━━━━━━━━━━━━━━━━━━━━
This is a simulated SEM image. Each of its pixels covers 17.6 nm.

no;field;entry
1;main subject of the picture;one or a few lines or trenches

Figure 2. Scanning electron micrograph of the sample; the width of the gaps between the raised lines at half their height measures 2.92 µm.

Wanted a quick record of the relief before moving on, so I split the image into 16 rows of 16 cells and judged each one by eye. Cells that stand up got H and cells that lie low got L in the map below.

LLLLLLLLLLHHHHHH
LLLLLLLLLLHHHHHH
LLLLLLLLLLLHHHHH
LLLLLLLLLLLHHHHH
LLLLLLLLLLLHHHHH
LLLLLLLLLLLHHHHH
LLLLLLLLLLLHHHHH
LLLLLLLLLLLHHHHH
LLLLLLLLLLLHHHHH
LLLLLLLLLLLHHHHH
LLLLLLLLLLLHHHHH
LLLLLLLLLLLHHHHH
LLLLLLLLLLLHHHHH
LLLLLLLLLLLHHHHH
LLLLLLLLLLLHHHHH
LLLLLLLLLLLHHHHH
━━━━━━━━━━━━━━━━━━━━

__ASSIGNED TASK__: Write down again the exact lines running from the beginning of the data to the line containing "Figure 2. Scanning", with both ends included.

__EXPECTED ANSWER__:
This is a simulated SEM image. Each of its pixels covers 17.6 nm.

no;field;entry
1;main subject of the picture;one or a few lines or trenches

Figure 2. Scanning electron micrograph of the sample; the width of the gaps between the raised lines at half their height measures 2.92 µm.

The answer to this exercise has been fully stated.